[Work instruction] Please return the lines of the data below, word for word, from the first line through the line containing "L762 | day 5".

[[ Supplied data open ]]

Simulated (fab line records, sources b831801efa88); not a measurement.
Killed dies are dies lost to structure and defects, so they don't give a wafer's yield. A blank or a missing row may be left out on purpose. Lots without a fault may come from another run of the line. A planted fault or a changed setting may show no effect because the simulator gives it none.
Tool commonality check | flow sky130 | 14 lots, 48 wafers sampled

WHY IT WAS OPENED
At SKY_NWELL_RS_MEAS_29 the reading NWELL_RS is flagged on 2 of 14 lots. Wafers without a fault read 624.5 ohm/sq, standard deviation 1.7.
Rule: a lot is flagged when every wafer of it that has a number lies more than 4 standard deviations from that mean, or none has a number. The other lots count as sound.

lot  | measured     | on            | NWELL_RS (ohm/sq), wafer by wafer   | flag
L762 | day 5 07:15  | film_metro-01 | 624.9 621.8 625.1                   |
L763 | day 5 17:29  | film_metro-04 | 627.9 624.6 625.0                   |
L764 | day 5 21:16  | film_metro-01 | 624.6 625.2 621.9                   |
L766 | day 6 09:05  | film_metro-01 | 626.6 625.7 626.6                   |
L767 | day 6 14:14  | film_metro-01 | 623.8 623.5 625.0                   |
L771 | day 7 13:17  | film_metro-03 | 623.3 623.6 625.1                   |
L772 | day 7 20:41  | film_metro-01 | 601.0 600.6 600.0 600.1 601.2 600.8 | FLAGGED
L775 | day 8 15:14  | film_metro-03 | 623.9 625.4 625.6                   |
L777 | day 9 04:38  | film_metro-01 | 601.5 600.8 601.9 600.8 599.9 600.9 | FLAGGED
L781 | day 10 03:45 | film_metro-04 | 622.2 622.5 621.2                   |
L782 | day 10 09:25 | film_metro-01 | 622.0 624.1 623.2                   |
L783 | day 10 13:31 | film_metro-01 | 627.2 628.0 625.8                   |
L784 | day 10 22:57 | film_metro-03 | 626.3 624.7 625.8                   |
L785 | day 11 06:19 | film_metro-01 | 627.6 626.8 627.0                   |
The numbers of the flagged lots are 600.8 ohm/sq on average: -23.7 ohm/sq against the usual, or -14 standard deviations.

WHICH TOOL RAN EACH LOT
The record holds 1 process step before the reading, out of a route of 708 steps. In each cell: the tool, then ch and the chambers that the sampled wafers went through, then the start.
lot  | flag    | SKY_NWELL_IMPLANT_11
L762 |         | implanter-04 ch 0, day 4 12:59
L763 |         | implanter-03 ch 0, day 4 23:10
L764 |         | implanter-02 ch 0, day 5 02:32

[[ Supplied data closed ]]

[Answer box]
Simulated (fab line records, sources b831801efa88); not a measurement.
Killed dies are dies lost to structure and defects, so they don't give a wafer's yield. A blank or a missing row may be left out on purpose. Lots without a fault may come from another run of the line. A planted fault or a changed setting may show no effect because the simulator gives it none.
Tool commonality check | flow sky130 | 14 lots, 48 wafers sampled

WHY IT WAS OPENED
At SKY_NWELL_RS_MEAS_29 the reading NWELL_RS is flagged on 2 of 14 lots. Wafers without a fault read 624.5 ohm/sq, standard deviation 1.7.
Rule: a lot is flagged when every wafer of it that has a number lies more than 4 standard deviations from that mean, or none has a number. The other lots count as sound.

lot  | measured     | on            | NWELL_RS (ohm/sq), wafer by wafer   | flag
L762 | day 5 07:15  | film_metro-01 | 624.9 621.8 625.1                   |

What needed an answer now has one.